§ WORK REQUEST: For the records that follow, please set down exactly the lines between the one holding "the cross-section changed." and the one holding "9 op DIRECTIONAL_ETCH", inclusive, and only those.

- - -

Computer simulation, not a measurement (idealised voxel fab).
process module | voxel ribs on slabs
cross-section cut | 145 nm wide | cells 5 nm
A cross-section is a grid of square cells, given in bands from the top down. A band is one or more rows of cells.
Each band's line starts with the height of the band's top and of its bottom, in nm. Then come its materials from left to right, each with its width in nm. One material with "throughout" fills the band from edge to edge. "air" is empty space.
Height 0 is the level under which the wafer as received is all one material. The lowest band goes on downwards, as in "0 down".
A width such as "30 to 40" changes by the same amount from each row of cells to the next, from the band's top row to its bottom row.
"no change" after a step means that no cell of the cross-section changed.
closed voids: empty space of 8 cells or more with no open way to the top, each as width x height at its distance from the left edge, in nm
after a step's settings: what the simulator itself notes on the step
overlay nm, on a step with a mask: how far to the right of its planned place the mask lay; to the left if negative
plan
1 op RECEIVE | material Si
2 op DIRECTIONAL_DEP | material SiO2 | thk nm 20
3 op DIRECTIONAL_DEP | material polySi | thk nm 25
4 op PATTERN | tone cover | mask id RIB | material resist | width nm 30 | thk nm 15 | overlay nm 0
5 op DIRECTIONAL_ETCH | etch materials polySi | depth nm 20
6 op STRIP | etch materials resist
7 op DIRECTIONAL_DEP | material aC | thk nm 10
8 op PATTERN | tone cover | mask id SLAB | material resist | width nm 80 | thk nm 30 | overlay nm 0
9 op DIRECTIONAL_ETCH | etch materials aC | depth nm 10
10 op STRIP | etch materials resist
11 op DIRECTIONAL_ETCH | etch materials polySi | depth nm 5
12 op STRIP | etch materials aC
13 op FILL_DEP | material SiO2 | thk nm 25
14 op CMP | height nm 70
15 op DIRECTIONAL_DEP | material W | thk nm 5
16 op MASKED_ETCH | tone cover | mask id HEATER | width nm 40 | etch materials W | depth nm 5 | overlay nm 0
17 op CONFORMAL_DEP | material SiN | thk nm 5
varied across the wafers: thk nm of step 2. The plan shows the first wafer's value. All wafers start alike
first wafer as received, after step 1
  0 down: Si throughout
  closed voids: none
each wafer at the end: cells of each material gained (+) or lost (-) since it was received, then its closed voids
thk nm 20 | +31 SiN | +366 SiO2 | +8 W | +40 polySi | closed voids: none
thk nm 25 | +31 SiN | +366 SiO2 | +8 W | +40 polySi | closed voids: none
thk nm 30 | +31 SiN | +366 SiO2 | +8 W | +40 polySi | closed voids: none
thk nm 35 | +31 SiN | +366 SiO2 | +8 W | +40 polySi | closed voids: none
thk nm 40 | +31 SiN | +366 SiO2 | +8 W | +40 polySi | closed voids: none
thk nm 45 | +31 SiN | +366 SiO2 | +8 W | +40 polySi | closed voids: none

- - -

§ TASK OUTPUT:
"no change" after a step means that no cell of the cross-section changed.
closed voids: empty space of 8 cells or more with no open way to the top, each as width x height at its distance from the left edge, in nm
after a step's settings: what the simulator itself notes on the step
overlay nm, on a step with a mask: how far to the right of its planned place the mask lay; to the left if negative
plan
1 op RECEIVE | material Si
2 op DIRECTIONAL_DEP | material SiO2 | thk nm 20
3 op DIRECTIONAL_DEP | material polySi | thk nm 25
4 op PATTERN | tone cover | mask id RIB | material resist | width nm 30 | thk nm 15 | overlay nm 0
5 op DIRECTIONAL_ETCH | etch materials polySi | depth nm 20
6 op STRIP | etch materials resist
7 op DIRECTIONAL_DEP | material aC | thk nm 10
8 op PATTERN | tone cover | mask id SLAB | material resist | width nm 80 | thk nm 30 | overlay nm 0
9 op DIRECTIONAL_ETCH | etch materials aC | depth nm 10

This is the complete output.